#### [Required action]
Restate all of the entries verbatim.

#### [Supplied data]
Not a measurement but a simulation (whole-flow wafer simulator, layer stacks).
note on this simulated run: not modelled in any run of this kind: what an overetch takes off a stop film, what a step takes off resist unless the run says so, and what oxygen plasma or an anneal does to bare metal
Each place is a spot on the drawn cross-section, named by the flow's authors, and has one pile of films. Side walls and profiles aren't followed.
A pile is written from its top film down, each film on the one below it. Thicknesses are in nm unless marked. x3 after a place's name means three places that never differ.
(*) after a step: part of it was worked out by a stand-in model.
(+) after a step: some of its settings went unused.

#### [Response area]
Not a measurement but a simulation (whole-flow wafer simulator, layer stacks).
note on this simulated run: not modelled in any run of this kind: what an overetch takes off a stop film, what a step takes off resist unless the run says so, and what oxygen plasma or an anneal does to bare metal
Each place is a spot on the drawn cross-section, named by the flow's authors, and has one pile of films. Side walls and profiles aren't followed.
A pile is written from its top film down, each film on the one below it. Thicknesses are in nm unless marked. x3 after a place's name means three places that never differ.
(*) after a step: part of it was worked out by a stand-in model.
(+) after a step: some of its settings went unused.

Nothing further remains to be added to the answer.